EXTRACTED RECORDS =
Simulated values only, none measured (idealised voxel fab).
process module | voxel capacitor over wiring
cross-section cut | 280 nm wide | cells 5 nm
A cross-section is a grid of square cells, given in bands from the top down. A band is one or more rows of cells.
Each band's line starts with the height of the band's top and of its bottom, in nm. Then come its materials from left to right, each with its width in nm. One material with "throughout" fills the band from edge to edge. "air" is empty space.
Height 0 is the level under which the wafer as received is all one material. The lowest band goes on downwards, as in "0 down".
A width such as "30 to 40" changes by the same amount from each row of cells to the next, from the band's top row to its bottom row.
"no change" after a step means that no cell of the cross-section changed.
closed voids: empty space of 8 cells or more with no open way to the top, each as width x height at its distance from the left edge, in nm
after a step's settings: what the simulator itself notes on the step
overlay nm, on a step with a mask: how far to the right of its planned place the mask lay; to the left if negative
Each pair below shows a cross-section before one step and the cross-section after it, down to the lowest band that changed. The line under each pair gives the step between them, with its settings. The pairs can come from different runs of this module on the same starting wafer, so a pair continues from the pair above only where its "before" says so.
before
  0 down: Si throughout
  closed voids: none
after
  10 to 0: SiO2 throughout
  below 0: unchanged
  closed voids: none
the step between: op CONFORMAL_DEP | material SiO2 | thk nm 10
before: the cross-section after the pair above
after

WORK INSTRUCTION = Exactly as written above, set down the whole listing again.

TASK RESULT =
Simulated values only, none measured (idealised voxel fab).
process module | voxel capacitor over wiring
cross-section cut | 280 nm wide | cells 5 nm
A cross-section is a grid of square cells, given in bands from the top down. A band is one or more rows of cells.
Each band's line starts with the height of the band's top and of its bottom, in nm. Then come its materials from left to right, each with its width in nm. One material with "throughout" fills the band from edge to edge. "air" is empty space.
Height 0 is the level under which the wafer as received is all one material. The lowest band goes on downwards, as in "0 down".
A width such as "30 to 40" changes by the same amount from each row of cells to the next, from the band's top row to its bottom row.
"no change" after a step means that no cell of the cross-section changed.
closed voids: empty space of 8 cells or more with no open way to the top, each as width x height at its distance from the left edge, in nm
after a step's settings: what the simulator itself notes on the step
overlay nm, on a step with a mask: how far to the right of its planned place the mask lay; to the left if negative
Each pair below shows a cross-section before one step and the cross-section after it, down to the lowest band that changed. The line under each pair gives the step between them, with its settings. The pairs can come from different runs of this module on the same starting wafer, so a pair continues from the pair above only where its "before" says so.
before
  0 down: Si throughout
  closed voids: none
after
  10 to 0: SiO2 throughout
  below 0: unchanged
  closed voids: none
the step between: op CONFORMAL_DEP | material SiO2 | thk nm 10
before: the cross-section after the pair above
after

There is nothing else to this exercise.